§ ASSIGNMENT: The lines from the top of the data down to the line with "The listed runs" should be repeated exactly, both ends included.

[[ EXCERPTED RECORDS open ]]
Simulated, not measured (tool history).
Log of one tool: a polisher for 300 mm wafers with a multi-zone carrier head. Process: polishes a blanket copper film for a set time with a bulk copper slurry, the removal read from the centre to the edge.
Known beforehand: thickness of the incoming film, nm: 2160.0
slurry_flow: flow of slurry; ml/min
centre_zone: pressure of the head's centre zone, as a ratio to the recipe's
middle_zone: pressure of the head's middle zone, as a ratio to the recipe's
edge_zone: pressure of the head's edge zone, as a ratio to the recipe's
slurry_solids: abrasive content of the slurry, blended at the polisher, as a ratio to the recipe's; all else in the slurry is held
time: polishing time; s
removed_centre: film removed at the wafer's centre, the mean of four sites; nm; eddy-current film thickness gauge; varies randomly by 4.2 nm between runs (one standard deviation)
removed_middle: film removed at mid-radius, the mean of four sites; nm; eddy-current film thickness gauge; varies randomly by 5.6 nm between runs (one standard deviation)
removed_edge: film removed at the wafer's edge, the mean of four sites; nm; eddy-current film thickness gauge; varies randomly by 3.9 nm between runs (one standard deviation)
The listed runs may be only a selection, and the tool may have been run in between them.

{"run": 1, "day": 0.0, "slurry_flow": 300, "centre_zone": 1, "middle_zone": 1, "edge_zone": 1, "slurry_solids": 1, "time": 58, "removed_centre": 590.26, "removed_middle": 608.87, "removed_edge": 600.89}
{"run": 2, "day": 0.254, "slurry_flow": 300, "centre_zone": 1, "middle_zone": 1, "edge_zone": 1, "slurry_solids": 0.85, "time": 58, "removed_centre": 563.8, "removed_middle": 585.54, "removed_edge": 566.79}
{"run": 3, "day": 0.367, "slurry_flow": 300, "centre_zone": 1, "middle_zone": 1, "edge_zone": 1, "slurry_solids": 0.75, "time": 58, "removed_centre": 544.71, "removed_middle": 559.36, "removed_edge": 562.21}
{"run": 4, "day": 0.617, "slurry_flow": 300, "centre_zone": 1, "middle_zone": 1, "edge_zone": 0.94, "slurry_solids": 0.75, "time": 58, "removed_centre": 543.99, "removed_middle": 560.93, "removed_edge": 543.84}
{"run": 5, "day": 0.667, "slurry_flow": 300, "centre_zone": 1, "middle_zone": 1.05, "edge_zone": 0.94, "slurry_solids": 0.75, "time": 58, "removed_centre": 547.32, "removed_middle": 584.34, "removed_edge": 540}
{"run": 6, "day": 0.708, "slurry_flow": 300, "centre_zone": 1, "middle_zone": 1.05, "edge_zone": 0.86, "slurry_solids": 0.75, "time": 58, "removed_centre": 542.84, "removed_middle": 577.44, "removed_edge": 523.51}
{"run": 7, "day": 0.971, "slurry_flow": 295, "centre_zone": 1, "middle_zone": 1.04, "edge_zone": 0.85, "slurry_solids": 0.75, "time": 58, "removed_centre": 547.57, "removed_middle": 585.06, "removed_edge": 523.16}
[[ EXCERPTED RECORDS closed ]]

§ ANSWER SECTION:
Simulated, not measured (tool history).
Log of one tool: a polisher for 300 mm wafers with a multi-zone carrier head. Process: polishes a blanket copper film for a set time with a bulk copper slurry, the removal read from the centre to the edge.
Known beforehand: thickness of the incoming film, nm: 2160.0
slurry_flow: flow of slurry; ml/min
centre_zone: pressure of the head's centre zone, as a ratio to the recipe's
middle_zone: pressure of the head's middle zone, as a ratio to the recipe's
edge_zone: pressure of the head's edge zone, as a ratio to the recipe's
slurry_solids: abrasive content of the slurry, blended at the polisher, as a ratio to the recipe's; all else in the slurry is held
time: polishing time; s
removed_centre: film removed at the wafer's centre, the mean of four sites; nm; eddy-current film thickness gauge; varies randomly by 4.2 nm between runs (one standard deviation)
removed_middle: film removed at mid-radius, the mean of four sites; nm; eddy-current film thickness gauge; varies randomly by 5.6 nm between runs (one standard deviation)
removed_edge: film removed at the wafer's edge, the mean of four sites; nm; eddy-current film thickness gauge; varies randomly by 3.9 nm between runs (one standard deviation)
The listed runs may be only a selection, and the tool may have been run in between them.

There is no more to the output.